Work request
Would you copy the material below word for word, beginning with its first line and ending with the line that contains "(+) after a"?

□ □ □ □ □

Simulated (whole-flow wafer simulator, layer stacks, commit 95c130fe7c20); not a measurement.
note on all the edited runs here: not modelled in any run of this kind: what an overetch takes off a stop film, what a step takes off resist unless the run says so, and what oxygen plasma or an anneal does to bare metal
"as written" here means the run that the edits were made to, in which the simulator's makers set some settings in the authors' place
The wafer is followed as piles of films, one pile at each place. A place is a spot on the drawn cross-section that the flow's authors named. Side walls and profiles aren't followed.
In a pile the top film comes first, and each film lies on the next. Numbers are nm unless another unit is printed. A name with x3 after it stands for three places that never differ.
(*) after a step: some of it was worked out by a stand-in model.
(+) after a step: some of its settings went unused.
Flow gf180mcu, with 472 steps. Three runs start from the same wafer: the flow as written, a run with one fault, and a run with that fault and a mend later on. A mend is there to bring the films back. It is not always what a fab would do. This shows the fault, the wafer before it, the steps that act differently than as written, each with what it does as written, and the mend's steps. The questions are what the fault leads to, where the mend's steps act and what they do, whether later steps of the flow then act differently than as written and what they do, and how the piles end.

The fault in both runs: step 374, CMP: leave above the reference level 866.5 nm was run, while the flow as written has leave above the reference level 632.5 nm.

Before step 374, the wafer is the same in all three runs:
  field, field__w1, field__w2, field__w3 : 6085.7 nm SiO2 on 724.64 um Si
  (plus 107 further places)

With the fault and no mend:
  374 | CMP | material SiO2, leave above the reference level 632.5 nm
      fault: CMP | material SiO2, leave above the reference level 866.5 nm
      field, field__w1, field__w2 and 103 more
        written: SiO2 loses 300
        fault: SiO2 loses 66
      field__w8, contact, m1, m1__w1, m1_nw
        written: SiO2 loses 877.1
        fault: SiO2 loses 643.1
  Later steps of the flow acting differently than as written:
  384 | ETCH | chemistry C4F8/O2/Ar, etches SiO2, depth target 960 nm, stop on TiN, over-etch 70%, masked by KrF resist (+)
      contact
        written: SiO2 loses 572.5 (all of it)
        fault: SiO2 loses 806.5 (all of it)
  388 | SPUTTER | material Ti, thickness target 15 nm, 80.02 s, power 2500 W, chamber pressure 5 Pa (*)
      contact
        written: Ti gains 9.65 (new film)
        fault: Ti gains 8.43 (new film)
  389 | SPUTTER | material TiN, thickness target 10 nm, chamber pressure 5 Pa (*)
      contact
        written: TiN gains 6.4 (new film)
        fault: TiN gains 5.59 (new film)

□ □ □ □ □

Exercise solution
Simulated (whole-flow wafer simulator, layer stacks, commit 95c130fe7c20); not a measurement.
note on all the edited runs here: not modelled in any run of this kind: what an overetch takes off a stop film, what a step takes off resist unless the run says so, and what oxygen plasma or an anneal does to bare metal
"as written" here means the run that the edits were made to, in which the simulator's makers set some settings in the authors' place
The wafer is followed as piles of films, one pile at each place. A place is a spot on the drawn cross-section that the flow's authors named. Side walls and profiles aren't followed.
In a pile the top film comes first, and each film lies on the next. Numbers are nm unless another unit is printed. A name with x3 after it stands for three places that never differ.
(*) after a step: some of it was worked out by a stand-in model.
(+) after a step: some of its settings went unused.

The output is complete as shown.